Task item → The entire listing below must be written out word for word.

Stored data →
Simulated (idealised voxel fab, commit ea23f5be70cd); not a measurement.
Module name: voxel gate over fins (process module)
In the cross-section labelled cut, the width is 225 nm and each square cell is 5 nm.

Task result →
Simulated (idealised voxel fab, commit ea23f5be70cd); not a measurement.
Module name: voxel gate over fins (process module)
In the cross-section labelled cut, the width is 225 nm and each square cell is 5 nm.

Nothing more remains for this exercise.